Exercise: Give back the listing word for word, from top to bottom.

Given entries:
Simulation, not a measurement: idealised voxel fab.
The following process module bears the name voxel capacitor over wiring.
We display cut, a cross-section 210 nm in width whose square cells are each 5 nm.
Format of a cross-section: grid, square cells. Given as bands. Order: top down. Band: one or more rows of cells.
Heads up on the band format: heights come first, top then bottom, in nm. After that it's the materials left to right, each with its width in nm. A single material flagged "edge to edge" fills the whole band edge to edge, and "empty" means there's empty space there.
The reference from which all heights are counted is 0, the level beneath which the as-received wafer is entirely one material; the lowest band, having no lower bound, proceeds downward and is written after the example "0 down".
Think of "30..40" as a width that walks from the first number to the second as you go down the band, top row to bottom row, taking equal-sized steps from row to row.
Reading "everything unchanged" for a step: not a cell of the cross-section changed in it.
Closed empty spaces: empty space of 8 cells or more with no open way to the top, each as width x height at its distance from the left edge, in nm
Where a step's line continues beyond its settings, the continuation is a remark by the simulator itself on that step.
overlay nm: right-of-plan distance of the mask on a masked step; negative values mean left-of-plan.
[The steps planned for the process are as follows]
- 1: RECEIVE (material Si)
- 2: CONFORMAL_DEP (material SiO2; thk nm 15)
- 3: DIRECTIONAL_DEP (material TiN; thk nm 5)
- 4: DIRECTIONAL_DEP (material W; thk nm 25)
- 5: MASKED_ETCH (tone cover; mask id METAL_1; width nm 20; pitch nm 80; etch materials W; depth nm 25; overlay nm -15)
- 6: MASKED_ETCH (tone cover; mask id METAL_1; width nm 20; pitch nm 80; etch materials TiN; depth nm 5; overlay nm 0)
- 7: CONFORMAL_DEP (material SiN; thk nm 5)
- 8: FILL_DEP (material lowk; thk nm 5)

Result:
Simulation, not a measurement: idealised voxel fab.
The following process module bears the name voxel capacitor over wiring.
We display cut, a cross-section 210 nm in width whose square cells are each 5 nm.
Format of a cross-section: grid, square cells. Given as bands. Order: top down. Band: one or more rows of cells.
Heads up on the band format: heights come first, top then bottom, in nm. After that it's the materials left to right, each with its width in nm. A single material flagged "edge to edge" fills the whole band edge to edge, and "empty" means there's empty space there.
The reference from which all heights are counted is 0, the level beneath which the as-received wafer is entirely one material; the lowest band, having no lower bound, proceeds downward and is written after the example "0 down".
Think of "30..40" as a width that walks from the first number to the second as you go down the band, top row to bottom row, taking equal-sized steps from row to row.
Reading "everything unchanged" for a step: not a cell of the cross-section changed in it.
Closed empty spaces: empty space of 8 cells or more with no open way to the top, each as width x height at its distance from the left edge, in nm
Where a step's line continues beyond its settings, the continuation is a remark by the simulator itself on that step.
overlay nm: right-of-plan distance of the mask on a masked step; negative values mean left-of-plan.
[The steps planned for the process are as follows]
- 1: RECEIVE (material Si)
- 2: CONFORMAL_DEP (material SiO2; thk nm 15)
- 3: DIRECTIONAL_DEP (material TiN; thk nm 5)
- 4: DIRECTIONAL_DEP (material W; thk nm 25)
- 5: MASKED_ETCH (tone cover; mask id METAL_1; width nm 20; pitch nm 80; etch materials W; depth nm 25; overlay nm -15)
- 6: MASKED_ETCH (tone cover; mask id METAL_1; width nm 20; pitch nm 80; etch materials TiN; depth nm 5; overlay nm 0)
- 7: CONFORMAL_DEP (material SiN; thk nm 5)
- 8: FILL_DEP (material lowk; thk nm 5)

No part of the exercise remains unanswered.